-- Information shown --
- - - - -
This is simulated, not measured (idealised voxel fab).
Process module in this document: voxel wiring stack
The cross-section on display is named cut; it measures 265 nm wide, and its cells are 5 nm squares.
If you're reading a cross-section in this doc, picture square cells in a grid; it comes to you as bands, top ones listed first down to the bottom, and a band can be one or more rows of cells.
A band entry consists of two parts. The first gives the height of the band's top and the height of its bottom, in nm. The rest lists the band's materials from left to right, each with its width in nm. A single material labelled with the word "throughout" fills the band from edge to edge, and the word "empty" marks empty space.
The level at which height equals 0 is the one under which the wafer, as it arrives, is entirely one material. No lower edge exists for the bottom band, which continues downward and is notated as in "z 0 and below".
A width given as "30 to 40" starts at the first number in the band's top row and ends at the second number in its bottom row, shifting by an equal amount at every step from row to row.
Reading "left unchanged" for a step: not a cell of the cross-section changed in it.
- - - - -

-- Work request --
Which lines belong in the answer? Exactly those from the first line of the entries through the line holding "The level at", inclusive, copied unchanged.

-- Problem solution --
This is simulated, not measured (idealised voxel fab).
Process module in this document: voxel wiring stack
The cross-section on display is named cut; it measures 265 nm wide, and its cells are 5 nm squares.
If you're reading a cross-section in this doc, picture square cells in a grid; it comes to you as bands, top ones listed first down to the bottom, and a band can be one or more rows of cells.
A band entry consists of two parts. The first gives the height of the band's top and the height of its bottom, in nm. The rest lists the band's materials from left to right, each with its width in nm. A single material labelled with the word "throughout" fills the band from edge to edge, and the word "empty" marks empty space.
The level at which height equals 0 is the one under which the wafer, as it arrives, is entirely one material. No lower edge exists for the bottom band, which continues downward and is notated as in "z 0 and below".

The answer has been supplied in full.